◆ **Supplied records**:
********************
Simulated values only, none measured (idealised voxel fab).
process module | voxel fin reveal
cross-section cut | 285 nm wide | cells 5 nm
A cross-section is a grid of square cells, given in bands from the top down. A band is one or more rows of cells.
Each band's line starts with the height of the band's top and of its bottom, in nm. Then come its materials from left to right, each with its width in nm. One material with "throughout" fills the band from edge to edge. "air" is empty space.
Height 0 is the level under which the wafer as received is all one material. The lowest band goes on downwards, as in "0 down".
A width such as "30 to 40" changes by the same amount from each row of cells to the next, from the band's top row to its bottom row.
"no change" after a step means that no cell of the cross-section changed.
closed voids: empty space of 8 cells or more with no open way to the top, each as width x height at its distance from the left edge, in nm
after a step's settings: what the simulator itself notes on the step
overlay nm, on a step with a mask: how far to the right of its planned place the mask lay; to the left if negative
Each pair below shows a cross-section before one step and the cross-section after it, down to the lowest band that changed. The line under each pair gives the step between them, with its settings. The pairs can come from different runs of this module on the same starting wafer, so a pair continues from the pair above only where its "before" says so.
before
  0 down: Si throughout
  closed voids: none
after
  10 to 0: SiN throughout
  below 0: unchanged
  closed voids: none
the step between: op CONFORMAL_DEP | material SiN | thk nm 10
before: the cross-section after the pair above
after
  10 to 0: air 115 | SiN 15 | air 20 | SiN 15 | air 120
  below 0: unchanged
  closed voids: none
********************

◆ **Assignment**: Only the lines from the beginning of the material to the line containing "A width such" should be echoed, verbatim and in full.

◆ **Your solution**:
Simulated values only, none measured (idealised voxel fab).
process module | voxel fin reveal
cross-section cut | 285 nm wide | cells 5 nm
A cross-section is a grid of square cells, given in bands from the top down. A band is one or more rows of cells.
Each band's line starts with the height of the band's top and of its bottom, in nm. Then come its materials from left to right, each with its width in nm. One material with "throughout" fills the band from edge to edge. "air" is empty space.
Height 0 is the level under which the wafer as received is all one material. The lowest band goes on downwards, as in "0 down".
A width such as "30 to 40" changes by the same amount from each row of cells to the next, from the band's top row to its bottom row.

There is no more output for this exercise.